### ACTIVITY
From the line below that contains "1 RECEIVE,material Si" to the line that contains "13 DIRECTIONAL_DEP,material SiO2,thk nm 35", repeat every line exactly, both ends included, and nothing else.

### LISTED RECORDS
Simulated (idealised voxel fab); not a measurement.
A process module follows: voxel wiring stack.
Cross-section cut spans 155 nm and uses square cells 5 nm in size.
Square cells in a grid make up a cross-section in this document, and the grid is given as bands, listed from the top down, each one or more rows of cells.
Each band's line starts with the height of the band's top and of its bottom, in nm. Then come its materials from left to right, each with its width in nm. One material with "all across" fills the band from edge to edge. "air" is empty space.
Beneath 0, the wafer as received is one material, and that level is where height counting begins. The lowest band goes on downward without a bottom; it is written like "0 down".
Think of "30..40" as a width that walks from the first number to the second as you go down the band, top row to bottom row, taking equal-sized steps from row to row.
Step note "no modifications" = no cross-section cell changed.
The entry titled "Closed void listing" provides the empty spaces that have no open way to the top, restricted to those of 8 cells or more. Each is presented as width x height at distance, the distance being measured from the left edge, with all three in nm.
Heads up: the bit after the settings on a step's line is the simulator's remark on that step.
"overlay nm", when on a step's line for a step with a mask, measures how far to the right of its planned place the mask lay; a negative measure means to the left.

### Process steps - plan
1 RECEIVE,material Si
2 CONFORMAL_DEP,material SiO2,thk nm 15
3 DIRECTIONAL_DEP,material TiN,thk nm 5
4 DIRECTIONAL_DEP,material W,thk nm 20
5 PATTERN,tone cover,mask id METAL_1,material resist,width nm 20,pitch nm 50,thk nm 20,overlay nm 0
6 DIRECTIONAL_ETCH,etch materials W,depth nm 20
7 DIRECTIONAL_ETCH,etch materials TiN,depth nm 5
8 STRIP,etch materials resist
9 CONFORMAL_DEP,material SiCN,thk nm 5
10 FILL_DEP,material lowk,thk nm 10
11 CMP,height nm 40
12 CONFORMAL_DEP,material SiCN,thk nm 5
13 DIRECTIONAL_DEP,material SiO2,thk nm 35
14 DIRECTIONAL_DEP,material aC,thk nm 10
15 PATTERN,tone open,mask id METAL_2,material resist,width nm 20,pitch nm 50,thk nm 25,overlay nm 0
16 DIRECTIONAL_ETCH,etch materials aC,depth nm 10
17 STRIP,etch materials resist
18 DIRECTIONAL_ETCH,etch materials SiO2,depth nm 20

### WRITTEN REPLY
1 RECEIVE,material Si
2 CONFORMAL_DEP,material SiO2,thk nm 15
3 DIRECTIONAL_DEP,material TiN,thk nm 5
4 DIRECTIONAL_DEP,material W,thk nm 20
5 PATTERN,tone cover,mask id METAL_1,material resist,width nm 20,pitch nm 50,thk nm 20,overlay nm 0
6 DIRECTIONAL_ETCH,etch materials W,depth nm 20
7 DIRECTIONAL_ETCH,etch materials TiN,depth nm 5
8 STRIP,etch materials resist
9 CONFORMAL_DEP,material SiCN,thk nm 5
10 FILL_DEP,material lowk,thk nm 10
11 CMP,height nm 40
12 CONFORMAL_DEP,material SiCN,thk nm 5
13 DIRECTIONAL_DEP,material SiO2,thk nm 35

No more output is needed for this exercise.